═════ Information supplied
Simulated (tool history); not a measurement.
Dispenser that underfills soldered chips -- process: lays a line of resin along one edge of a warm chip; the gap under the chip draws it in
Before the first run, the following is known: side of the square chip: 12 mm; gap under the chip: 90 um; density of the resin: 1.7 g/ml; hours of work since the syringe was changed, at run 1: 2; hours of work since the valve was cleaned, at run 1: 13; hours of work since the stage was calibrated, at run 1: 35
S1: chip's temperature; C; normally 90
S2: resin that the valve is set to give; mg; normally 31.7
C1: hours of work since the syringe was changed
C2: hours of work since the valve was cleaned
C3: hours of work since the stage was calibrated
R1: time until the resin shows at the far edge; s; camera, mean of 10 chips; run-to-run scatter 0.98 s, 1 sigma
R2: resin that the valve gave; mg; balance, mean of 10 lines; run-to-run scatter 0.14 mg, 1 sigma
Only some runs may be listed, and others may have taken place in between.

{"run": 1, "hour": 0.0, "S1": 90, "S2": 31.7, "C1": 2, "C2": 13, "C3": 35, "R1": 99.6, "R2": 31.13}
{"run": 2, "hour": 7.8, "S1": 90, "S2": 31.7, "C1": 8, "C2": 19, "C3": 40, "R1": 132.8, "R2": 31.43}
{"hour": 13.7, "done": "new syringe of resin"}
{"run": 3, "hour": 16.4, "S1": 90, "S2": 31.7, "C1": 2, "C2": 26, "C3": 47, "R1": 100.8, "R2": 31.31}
══════════

**Work item:** Repeat exactly the lines of the listing from its first line through the line that holds "S1: chip's temperature; C; normally 90". Nothing else should appear.

**Written solution:**
Simulated (tool history); not a measurement.
Dispenser that underfills soldered chips -- process: lays a line of resin along one edge of a warm chip; the gap under the chip draws it in
Before the first run, the following is known: side of the square chip: 12 mm; gap under the chip: 90 um; density of the resin: 1.7 g/ml; hours of work since the syringe was changed, at run 1: 2; hours of work since the valve was cleaned, at run 1: 13; hours of work since the stage was calibrated, at run 1: 35
S1: chip's temperature; C; normally 90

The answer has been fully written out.